======

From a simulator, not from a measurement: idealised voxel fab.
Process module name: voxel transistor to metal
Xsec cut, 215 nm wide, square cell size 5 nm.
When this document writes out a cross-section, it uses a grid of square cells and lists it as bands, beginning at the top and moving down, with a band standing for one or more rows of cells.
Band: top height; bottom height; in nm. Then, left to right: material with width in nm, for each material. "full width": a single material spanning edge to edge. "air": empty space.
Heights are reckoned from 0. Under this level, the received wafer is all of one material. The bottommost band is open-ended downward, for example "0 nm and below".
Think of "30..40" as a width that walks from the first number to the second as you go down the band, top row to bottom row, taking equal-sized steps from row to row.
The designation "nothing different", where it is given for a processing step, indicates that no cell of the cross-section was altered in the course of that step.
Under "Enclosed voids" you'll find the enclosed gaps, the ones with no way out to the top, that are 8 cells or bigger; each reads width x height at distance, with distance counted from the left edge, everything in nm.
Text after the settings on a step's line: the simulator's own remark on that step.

======

_Work order:_ Print the entire set of records again, exactly.

_Written solution:_
From a simulator, not from a measurement: idealised voxel fab.
Process module name: voxel transistor to metal
Xsec cut, 215 nm wide, square cell size 5 nm.
When this document writes out a cross-section, it uses a grid of square cells and lists it as bands, beginning at the top and moving down, with a band standing for one or more rows of cells.
Band: top height; bottom height; in nm. Then, left to right: material with width in nm, for each material. "full width": a single material spanning edge to edge. "air": empty space.
Heights are reckoned from 0. Under this level, the received wafer is all of one material. The bottommost band is open-ended downward, for example "0 nm and below".
Think of "30..40" as a width that walks from the first number to the second as you go down the band, top row to bottom row, taking equal-sized steps from row to row.
The designation "nothing different", where it is given for a processing step, indicates that no cell of the cross-section was altered in the course of that step.
Under "Enclosed voids" you'll find the enclosed gaps, the ones with no way out to the top, that are 8 cells or bigger; each reads width x height at distance, with distance counted from the left edge, everything in nm.
Text after the settings on a step's line: the simulator's own remark on that step.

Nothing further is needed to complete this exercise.